Task item: Your response should consist of every record, exactly as given.

Data for analysis:
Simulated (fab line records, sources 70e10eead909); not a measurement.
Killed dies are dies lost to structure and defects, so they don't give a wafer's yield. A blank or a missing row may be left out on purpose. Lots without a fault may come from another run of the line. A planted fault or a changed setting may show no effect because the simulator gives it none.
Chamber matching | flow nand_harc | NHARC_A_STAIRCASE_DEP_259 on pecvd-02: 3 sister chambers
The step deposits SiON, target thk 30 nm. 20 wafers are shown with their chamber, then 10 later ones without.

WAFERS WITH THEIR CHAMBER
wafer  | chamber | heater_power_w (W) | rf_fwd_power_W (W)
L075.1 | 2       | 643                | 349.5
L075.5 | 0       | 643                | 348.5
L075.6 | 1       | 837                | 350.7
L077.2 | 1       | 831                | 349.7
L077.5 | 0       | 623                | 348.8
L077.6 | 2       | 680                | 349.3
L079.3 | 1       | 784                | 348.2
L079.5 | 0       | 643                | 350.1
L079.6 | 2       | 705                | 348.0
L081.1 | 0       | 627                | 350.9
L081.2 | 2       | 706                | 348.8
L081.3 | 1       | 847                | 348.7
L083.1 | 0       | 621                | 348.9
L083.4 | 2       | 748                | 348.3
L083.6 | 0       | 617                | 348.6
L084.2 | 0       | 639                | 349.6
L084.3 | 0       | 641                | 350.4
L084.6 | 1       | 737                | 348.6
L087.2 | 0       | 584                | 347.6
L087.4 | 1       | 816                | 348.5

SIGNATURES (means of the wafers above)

Written reply:
Simulated (fab line records, sources 70e10eead909); not a measurement.
Killed dies are dies lost to structure and defects, so they don't give a wafer's yield. A blank or a missing row may be left out on purpose. Lots without a fault may come from another run of the line. A planted fault or a changed setting may show no effect because the simulator gives it none.
Chamber matching | flow nand_harc | NHARC_A_STAIRCASE_DEP_259 on pecvd-02: 3 sister chambers
The step deposits SiON, target thk 30 nm. 20 wafers are shown with their chamber, then 10 later ones without.

WAFERS WITH THEIR CHAMBER
wafer  | chamber | heater_power_w (W) | rf_fwd_power_W (W)
L075.1 | 2       | 643                | 349.5
L075.5 | 0       | 643                | 348.5
L075.6 | 1       | 837                | 350.7
L077.2 | 1       | 831                | 349.7
L077.5 | 0       | 623                | 348.8
L077.6 | 2       | 680                | 349.3
L079.3 | 1       | 784                | 348.2
L079.5 | 0       | 643                | 350.1
L079.6 | 2       | 705                | 348.0
L081.1 | 0       | 627                | 350.9
L081.2 | 2       | 706                | 348.8
L081.3 | 1       | 847                | 348.7
L083.1 | 0       | 621                | 348.9
L083.4 | 2       | 748                | 348.3
L083.6 | 0       | 617                | 348.6
L084.2 | 0       | 639                | 349.6
L084.3 | 0       | 641                | 350.4
L084.6 | 1       | 737                | 348.6
L087.2 | 0       | 584                | 347.6
L087.4 | 1       | 816                | 348.5

SIGNATURES (means of the wafers above)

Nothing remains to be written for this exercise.